**ASSIGNED TASK**
All of the data should be restated word for word.

━━━ SUPPLIED MATERIAL ━━━

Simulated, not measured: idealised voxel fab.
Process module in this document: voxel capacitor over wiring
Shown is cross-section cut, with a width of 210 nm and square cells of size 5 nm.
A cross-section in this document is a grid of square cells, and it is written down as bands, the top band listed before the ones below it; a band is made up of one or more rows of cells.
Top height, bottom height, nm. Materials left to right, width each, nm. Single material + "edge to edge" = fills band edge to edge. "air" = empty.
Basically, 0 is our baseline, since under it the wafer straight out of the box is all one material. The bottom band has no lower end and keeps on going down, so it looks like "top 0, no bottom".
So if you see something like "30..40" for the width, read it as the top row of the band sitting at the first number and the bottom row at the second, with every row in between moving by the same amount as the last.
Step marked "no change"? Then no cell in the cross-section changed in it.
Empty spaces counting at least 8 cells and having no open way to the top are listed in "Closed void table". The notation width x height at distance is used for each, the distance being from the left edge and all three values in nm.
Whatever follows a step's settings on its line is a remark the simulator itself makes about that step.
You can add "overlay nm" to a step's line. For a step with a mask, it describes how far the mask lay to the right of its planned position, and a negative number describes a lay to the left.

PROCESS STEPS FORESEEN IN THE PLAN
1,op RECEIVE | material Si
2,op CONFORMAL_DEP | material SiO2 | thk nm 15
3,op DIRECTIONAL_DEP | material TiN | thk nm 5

━━━

**ANSWER BOX**
Simulated, not measured: idealised voxel fab.
Process module in this document: voxel capacitor over wiring
Shown is cross-section cut, with a width of 210 nm and square cells of size 5 nm.
A cross-section in this document is a grid of square cells, and it is written down as bands, the top band listed before the ones below it; a band is made up of one or more rows of cells.
Top height, bottom height, nm. Materials left to right, width each, nm. Single material + "edge to edge" = fills band edge to edge. "air" = empty.
Basically, 0 is our baseline, since under it the wafer straight out of the box is all one material. The bottom band has no lower end and keeps on going down, so it looks like "top 0, no bottom".
So if you see something like "30..40" for the width, read it as the top row of the band sitting at the first number and the bottom row at the second, with every row in between moving by the same amount as the last.
Step marked "no change"? Then no cell in the cross-section changed in it.
Empty spaces counting at least 8 cells and having no open way to the top are listed in "Closed void table". The notation width x height at distance is used for each, the distance being from the left edge and all three values in nm.
Whatever follows a step's settings on its line is a remark the simulator itself makes about that step.
You can add "overlay nm" to a step's line. For a step with a mask, it describes how far the mask lay to the right of its planned position, and a negative number describes a lay to the left.

PROCESS STEPS FORESEEN IN THE PLAN
1,op RECEIVE | material Si
2,op CONFORMAL_DEP | material SiO2 | thk nm 15
3,op DIRECTIONAL_DEP | material TiN | thk nm 5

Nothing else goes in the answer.